..............................
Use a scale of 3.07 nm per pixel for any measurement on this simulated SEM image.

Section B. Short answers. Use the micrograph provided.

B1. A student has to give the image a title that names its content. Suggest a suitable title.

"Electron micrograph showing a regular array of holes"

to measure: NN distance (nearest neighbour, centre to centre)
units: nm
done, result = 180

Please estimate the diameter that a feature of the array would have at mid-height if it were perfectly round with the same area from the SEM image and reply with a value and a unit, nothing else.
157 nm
..............................

[Activity]:
Beginning at the first line above, repeat exactly until the line containing "Please estimate the", which is included.

[Your solution]:
Use a scale of 3.07 nm per pixel for any measurement on this simulated SEM image.

Section B. Short answers. Use the micrograph provided.

B1. A student has to give the image a title that names its content. Suggest a suitable title.

"Electron micrograph showing a regular array of holes"

to measure: NN distance (nearest neighbour, centre to centre)
units: nm
done, result = 180

Please estimate the diameter that a feature of the array would have at mid-height if it were perfectly round with the same area from the SEM image and reply with a value and a unit, nothing else.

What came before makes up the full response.